◆ ACTIVITY: Up to and including the line that contains "Killed dies are", repeat each line of the data exactly, starting from the first.

=-=-=-=-=
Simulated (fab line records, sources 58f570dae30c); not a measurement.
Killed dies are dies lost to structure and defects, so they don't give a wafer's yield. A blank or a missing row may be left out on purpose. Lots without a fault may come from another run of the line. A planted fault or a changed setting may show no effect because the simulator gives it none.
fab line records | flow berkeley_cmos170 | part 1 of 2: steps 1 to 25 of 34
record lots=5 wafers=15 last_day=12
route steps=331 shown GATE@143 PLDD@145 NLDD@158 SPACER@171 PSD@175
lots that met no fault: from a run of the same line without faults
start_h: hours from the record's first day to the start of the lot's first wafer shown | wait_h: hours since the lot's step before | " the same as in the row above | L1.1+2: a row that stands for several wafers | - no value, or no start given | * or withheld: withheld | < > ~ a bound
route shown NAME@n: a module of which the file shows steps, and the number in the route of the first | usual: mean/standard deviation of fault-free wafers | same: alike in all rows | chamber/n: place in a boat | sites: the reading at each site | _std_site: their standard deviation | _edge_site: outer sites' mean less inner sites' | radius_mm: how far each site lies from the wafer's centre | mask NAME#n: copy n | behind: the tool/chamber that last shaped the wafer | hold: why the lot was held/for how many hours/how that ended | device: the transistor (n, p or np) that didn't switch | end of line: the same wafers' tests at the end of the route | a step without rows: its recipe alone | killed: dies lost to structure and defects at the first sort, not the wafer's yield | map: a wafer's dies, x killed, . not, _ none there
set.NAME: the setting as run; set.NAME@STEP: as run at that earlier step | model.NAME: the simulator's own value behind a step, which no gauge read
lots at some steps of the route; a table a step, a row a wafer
=-=-=-=-=

◆ EXERCISE RESULT:
Simulated (fab line records, sources 58f570dae30c); not a measurement.
Killed dies are dies lost to structure and defects, so they don't give a wafer's yield. A blank or a missing row may be left out on purpose. Lots without a fault may come from another run of the line. A planted fault or a changed setting may show no effect because the simulator gives it none.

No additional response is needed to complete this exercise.